--- START ---

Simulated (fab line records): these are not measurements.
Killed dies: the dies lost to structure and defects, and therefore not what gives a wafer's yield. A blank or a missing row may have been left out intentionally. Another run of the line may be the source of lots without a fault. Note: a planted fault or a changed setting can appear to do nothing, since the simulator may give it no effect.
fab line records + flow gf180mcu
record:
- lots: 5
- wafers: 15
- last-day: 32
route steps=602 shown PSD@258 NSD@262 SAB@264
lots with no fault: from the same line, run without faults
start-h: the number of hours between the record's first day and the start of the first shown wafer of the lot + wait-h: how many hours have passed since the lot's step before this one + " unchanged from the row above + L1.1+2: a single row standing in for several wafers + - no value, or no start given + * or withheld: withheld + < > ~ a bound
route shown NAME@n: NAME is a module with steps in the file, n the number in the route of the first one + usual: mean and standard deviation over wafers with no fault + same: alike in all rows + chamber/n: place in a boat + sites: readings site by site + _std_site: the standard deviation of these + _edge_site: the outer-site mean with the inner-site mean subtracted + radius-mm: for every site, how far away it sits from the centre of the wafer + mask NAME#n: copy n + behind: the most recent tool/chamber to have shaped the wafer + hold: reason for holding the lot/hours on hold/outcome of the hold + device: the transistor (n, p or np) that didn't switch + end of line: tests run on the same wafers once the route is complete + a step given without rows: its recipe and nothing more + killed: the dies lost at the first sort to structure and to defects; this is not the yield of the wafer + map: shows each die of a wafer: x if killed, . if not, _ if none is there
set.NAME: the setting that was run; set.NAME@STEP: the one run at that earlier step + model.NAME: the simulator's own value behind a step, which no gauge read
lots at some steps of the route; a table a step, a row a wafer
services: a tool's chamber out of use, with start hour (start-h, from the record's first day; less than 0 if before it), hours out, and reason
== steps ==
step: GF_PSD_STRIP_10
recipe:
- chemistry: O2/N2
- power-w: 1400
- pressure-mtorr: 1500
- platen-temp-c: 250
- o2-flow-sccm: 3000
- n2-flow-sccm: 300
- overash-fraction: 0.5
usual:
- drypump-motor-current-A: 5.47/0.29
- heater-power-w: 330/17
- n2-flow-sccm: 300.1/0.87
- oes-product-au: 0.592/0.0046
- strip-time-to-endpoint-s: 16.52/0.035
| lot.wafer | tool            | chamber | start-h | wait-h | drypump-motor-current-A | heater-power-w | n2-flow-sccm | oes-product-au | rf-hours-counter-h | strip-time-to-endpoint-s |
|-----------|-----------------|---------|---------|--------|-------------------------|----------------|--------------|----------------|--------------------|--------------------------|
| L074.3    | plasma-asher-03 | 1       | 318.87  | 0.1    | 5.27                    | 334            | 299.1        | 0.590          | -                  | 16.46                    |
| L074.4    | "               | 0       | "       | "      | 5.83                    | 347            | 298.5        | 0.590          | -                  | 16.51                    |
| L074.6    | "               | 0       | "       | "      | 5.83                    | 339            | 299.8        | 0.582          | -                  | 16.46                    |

--- END ---

## WORK TASK
Starting with the first line of the data above, copy each line exactly until you reach the line with "lots with no"; include that line as well.

## WRITTEN RESPONSE
Simulated (fab line records): these are not measurements.
Killed dies: the dies lost to structure and defects, and therefore not what gives a wafer's yield. A blank or a missing row may have been left out intentionally. Another run of the line may be the source of lots without a fault. Note: a planted fault or a changed setting can appear to do nothing, since the simulator may give it no effect.
fab line records + flow gf180mcu
record:
- lots: 5
- wafers: 15
- last-day: 32
route steps=602 shown PSD@258 NSD@262 SAB@264
lots with no fault: from the same line, run without faults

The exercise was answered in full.